(Given entries)
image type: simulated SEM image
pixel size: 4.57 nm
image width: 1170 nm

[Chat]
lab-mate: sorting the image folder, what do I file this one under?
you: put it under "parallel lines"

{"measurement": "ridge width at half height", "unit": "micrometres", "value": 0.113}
(End Given entries)

Work item »
Would you set down, word for word, the lines from the opening of the entries above through the line with "you: put it", both included, and no others?

Answer space »
image type: simulated SEM image
pixel size: 4.57 nm
image width: 1170 nm

[Chat]
lab-mate: sorting the image folder, what do I file this one under?
you: put it under "parallel lines"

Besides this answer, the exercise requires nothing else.